## [Source information]
▶
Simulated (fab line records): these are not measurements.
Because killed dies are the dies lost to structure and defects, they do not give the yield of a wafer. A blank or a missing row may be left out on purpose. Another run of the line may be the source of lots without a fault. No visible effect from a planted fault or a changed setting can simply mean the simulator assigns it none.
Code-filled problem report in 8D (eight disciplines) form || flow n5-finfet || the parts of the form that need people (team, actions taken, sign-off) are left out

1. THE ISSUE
◀

## [Work task]
Please restate the material above, word for word and in full.

## [Response area]
Simulated (fab line records): these are not measurements.
Because killed dies are the dies lost to structure and defects, they do not give the yield of a wafer. A blank or a missing row may be left out on purpose. Another run of the line may be the source of lots without a fault. No visible effect from a planted fault or a changed setting can simply mean the simulator assigns it none.
Code-filled problem report in 8D (eight disciplines) form || flow n5-finfet || the parts of the form that need people (team, actions taken, sign-off) are left out

1. THE ISSUE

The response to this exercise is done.